*** INFORMATION SHOWN ***

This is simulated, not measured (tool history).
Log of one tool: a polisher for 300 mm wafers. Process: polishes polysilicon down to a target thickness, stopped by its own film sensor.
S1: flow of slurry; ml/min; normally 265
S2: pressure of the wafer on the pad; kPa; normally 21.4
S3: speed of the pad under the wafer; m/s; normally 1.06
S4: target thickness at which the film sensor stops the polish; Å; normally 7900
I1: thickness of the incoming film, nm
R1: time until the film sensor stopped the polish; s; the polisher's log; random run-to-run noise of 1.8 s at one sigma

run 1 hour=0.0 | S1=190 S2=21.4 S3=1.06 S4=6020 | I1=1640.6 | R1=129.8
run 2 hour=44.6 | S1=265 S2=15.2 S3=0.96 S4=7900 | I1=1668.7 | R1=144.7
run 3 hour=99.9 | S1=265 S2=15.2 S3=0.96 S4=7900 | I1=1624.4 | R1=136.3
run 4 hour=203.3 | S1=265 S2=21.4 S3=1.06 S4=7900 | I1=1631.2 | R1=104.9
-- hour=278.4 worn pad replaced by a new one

*** End of INFORMATION SHOWN ***

REQUIREMENT |
The records above are to be duplicated word for word.

TASK RESULT |
This is simulated, not measured (tool history).
Log of one tool: a polisher for 300 mm wafers. Process: polishes polysilicon down to a target thickness, stopped by its own film sensor.
S1: flow of slurry; ml/min; normally 265
S2: pressure of the wafer on the pad; kPa; normally 21.4
S3: speed of the pad under the wafer; m/s; normally 1.06
S4: target thickness at which the film sensor stops the polish; Å; normally 7900
I1: thickness of the incoming film, nm
R1: time until the film sensor stopped the polish; s; the polisher's log; random run-to-run noise of 1.8 s at one sigma

run 1 hour=0.0 | S1=190 S2=21.4 S3=1.06 S4=6020 | I1=1640.6 | R1=129.8
run 2 hour=44.6 | S1=265 S2=15.2 S3=0.96 S4=7900 | I1=1668.7 | R1=144.7
run 3 hour=99.9 | S1=265 S2=15.2 S3=0.96 S4=7900 | I1=1624.4 | R1=136.3
run 4 hour=203.3 | S1=265 S2=21.4 S3=1.06 S4=7900 | I1=1631.2 | R1=104.9
-- hour=278.4 worn pad replaced by a new one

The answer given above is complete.